□ □ □ □
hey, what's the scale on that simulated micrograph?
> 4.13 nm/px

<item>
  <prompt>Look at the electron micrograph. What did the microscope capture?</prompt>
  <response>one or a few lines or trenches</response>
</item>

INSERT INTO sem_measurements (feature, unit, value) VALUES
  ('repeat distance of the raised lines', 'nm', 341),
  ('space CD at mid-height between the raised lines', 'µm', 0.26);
□ □ □ □

▸ Work request: All entries are to be output exactly as they stand.

▸ Written reply:
hey, what's the scale on that simulated micrograph?
> 4.13 nm/px

<item>
  <prompt>Look at the electron micrograph. What did the microscope capture?</prompt>
  <response>one or a few lines or trenches</response>
</item>

INSERT INTO sem_measurements (feature, unit, value) VALUES
  ('repeat distance of the raised lines', 'nm', 341),
  ('space CD at mid-height between the raised lines', 'µm', 0.26);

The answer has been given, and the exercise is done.